◆ Activity
From first line to last, output the records below exactly.

◆ Source information
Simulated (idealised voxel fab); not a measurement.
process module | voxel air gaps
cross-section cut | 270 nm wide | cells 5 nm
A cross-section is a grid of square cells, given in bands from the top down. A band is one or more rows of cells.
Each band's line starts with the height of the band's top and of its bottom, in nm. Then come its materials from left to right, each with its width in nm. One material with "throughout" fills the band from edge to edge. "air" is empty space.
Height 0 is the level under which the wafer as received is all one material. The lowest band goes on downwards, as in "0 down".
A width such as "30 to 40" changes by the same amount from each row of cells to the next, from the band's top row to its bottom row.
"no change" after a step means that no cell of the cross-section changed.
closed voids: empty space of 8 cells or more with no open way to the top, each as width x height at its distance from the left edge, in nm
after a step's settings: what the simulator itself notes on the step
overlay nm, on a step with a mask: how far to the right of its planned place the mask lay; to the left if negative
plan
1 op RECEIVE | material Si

◆ Worked solution
Simulated (idealised voxel fab); not a measurement.
process module | voxel air gaps
cross-section cut | 270 nm wide | cells 5 nm
A cross-section is a grid of square cells, given in bands from the top down. A band is one or more rows of cells.
Each band's line starts with the height of the band's top and of its bottom, in nm. Then come its materials from left to right, each with its width in nm. One material with "throughout" fills the band from edge to edge. "air" is empty space.
Height 0 is the level under which the wafer as received is all one material. The lowest band goes on downwards, as in "0 down".
A width such as "30 to 40" changes by the same amount from each row of cells to the next, from the band's top row to its bottom row.
"no change" after a step means that no cell of the cross-section changed.
closed voids: empty space of 8 cells or more with no open way to the top, each as width x height at its distance from the left edge, in nm
after a step's settings: what the simulator itself notes on the step
overlay nm, on a step with a mask: how far to the right of its planned place the mask lay; to the left if negative
plan
1 op RECEIVE | material Si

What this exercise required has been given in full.